• REQUIREMENT:
Write the data out again, matching every line exactly.

• DATA TO EXAMINE:
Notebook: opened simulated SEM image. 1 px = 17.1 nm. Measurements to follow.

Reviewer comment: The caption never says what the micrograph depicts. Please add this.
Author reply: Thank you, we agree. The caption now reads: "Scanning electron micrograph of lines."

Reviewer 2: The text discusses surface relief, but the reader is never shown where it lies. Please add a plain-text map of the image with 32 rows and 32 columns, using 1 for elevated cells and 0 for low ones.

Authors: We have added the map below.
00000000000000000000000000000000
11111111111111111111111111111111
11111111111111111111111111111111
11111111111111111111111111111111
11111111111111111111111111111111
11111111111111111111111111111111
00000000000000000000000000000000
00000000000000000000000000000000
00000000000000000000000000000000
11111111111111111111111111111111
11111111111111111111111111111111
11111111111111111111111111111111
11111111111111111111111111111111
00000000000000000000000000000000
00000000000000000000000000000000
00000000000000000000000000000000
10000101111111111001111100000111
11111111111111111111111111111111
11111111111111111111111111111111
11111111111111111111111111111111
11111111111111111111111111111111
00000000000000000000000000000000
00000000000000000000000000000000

• RESULT:
Notebook: opened simulated SEM image. 1 px = 17.1 nm. Measurements to follow.

Reviewer comment: The caption never says what the micrograph depicts. Please add this.
Author reply: Thank you, we agree. The caption now reads: "Scanning electron micrograph of lines."

Reviewer 2: The text discusses surface relief, but the reader is never shown where it lies. Please add a plain-text map of the image with 32 rows and 32 columns, using 1 for elevated cells and 0 for low ones.

Authors: We have added the map below.
00000000000000000000000000000000
11111111111111111111111111111111
11111111111111111111111111111111
11111111111111111111111111111111
11111111111111111111111111111111
11111111111111111111111111111111
00000000000000000000000000000000
00000000000000000000000000000000
00000000000000000000000000000000
11111111111111111111111111111111
11111111111111111111111111111111
11111111111111111111111111111111
11111111111111111111111111111111
00000000000000000000000000000000
00000000000000000000000000000000
00000000000000000000000000000000
10000101111111111001111100000111
11111111111111111111111111111111
11111111111111111111111111111111
11111111111111111111111111111111
11111111111111111111111111111111
00000000000000000000000000000000
00000000000000000000000000000000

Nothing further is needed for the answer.